_DATA TO EXAMINE_
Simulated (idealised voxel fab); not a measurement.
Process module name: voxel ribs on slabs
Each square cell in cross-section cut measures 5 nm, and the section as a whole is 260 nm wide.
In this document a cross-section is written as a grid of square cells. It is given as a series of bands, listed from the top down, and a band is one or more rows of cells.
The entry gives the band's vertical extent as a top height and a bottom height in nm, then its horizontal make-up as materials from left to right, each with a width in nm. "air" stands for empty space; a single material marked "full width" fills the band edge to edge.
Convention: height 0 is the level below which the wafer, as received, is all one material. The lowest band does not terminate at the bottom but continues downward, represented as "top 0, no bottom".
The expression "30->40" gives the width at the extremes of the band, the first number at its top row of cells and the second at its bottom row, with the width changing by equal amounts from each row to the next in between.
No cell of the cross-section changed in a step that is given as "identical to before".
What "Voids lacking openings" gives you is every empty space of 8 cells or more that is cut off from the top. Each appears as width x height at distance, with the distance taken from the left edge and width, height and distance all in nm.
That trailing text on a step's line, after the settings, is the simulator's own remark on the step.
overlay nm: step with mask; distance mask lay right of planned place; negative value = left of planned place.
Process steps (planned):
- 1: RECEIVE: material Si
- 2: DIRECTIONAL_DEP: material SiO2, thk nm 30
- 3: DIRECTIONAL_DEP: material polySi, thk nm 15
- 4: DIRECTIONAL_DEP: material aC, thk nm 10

_REQUIRED ACTION_
Up to and including the line that holds "The entry gives", reproduce the records above exactly from their first line, and give nothing else.

_TASK RESULT_
Simulated (idealised voxel fab); not a measurement.
Process module name: voxel ribs on slabs
Each square cell in cross-section cut measures 5 nm, and the section as a whole is 260 nm wide.
In this document a cross-section is written as a grid of square cells. It is given as a series of bands, listed from the top down, and a band is one or more rows of cells.
The entry gives the band's vertical extent as a top height and a bottom height in nm, then its horizontal make-up as materials from left to right, each with a width in nm. "air" stands for empty space; a single material marked "full width" fills the band edge to edge.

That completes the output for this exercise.